Required action>
Print the lines in the listing below that fall between the line with "36,2131.8,6,2.28,5021.1,23.25" and the line with "R2: 22.92 µm", those two lines included, exactly as they stand and with nothing else.

━━━━━ Source information

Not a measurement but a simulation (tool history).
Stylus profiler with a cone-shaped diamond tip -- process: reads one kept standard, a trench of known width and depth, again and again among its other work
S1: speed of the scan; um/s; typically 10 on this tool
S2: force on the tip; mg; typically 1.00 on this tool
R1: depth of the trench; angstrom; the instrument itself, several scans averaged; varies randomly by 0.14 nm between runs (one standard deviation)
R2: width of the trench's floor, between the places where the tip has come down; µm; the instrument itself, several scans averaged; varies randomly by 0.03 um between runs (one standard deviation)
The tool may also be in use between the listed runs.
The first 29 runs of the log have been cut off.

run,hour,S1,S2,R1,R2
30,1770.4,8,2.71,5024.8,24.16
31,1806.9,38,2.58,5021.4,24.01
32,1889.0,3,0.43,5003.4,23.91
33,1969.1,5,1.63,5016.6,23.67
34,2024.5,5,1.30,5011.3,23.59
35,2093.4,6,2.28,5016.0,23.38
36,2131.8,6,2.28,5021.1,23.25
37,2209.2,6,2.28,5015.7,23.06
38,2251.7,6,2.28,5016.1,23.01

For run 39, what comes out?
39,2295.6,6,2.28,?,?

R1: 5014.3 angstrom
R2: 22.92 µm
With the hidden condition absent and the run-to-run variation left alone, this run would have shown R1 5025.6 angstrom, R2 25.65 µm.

━━━━━━━━━━

Exercise output>
36,2131.8,6,2.28,5021.1,23.25
37,2209.2,6,2.28,5015.7,23.06
38,2251.7,6,2.28,5016.1,23.01

For run 39, what comes out?
39,2295.6,6,2.28,?,?

R1: 5014.3 angstrom
R2: 22.92 µm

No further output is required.